- ACTION ITEM
Beneath this line is the data. Output exactly the lines from the line with "note on all" to the line with "(*) following a", both ends included, and nothing more.

- DATA EXTRACTS
_ _ _

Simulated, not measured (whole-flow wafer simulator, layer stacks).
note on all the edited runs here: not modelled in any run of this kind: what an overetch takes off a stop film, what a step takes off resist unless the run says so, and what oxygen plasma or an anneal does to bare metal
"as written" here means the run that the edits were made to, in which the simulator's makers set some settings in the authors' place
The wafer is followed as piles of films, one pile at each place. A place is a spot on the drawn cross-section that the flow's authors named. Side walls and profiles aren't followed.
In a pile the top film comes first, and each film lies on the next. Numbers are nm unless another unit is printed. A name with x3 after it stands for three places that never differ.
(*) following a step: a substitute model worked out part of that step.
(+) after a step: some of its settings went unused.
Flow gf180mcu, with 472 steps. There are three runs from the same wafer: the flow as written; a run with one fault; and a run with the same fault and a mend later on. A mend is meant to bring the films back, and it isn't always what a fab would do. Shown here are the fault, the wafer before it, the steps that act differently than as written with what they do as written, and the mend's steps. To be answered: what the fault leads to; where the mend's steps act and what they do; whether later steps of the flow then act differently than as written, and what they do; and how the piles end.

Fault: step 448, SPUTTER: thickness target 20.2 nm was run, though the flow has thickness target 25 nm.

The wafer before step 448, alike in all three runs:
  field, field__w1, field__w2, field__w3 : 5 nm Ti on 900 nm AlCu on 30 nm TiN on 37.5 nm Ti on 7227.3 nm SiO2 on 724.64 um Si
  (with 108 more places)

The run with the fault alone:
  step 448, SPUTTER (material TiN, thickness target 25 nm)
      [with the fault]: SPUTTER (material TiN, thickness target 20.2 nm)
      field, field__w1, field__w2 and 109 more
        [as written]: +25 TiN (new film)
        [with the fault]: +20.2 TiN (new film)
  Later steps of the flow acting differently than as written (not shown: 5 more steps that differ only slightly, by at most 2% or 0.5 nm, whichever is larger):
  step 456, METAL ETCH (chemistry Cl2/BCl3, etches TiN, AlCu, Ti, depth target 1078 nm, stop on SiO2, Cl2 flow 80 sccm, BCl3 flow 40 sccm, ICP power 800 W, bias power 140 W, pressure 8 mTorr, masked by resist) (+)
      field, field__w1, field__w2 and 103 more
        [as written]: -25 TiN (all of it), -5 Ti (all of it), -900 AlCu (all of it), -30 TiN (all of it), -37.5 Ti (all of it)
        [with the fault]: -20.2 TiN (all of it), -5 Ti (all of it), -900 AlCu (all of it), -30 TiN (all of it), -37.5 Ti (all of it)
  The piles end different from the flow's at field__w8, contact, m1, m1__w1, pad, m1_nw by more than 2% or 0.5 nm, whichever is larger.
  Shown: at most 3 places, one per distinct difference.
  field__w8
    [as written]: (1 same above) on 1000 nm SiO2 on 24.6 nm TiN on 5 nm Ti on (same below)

_ _ _

- ANSWER AREA
note on all the edited runs here: not modelled in any run of this kind: what an overetch takes off a stop film, what a step takes off resist unless the run says so, and what oxygen plasma or an anneal does to bare metal
"as written" here means the run that the edits were made to, in which the simulator's makers set some settings in the authors' place
The wafer is followed as piles of films, one pile at each place. A place is a spot on the drawn cross-section that the flow's authors named. Side walls and profiles aren't followed.
In a pile the top film comes first, and each film lies on the next. Numbers are nm unless another unit is printed. A name with x3 after it stands for three places that never differ.
(*) following a step: a substitute model worked out part of that step.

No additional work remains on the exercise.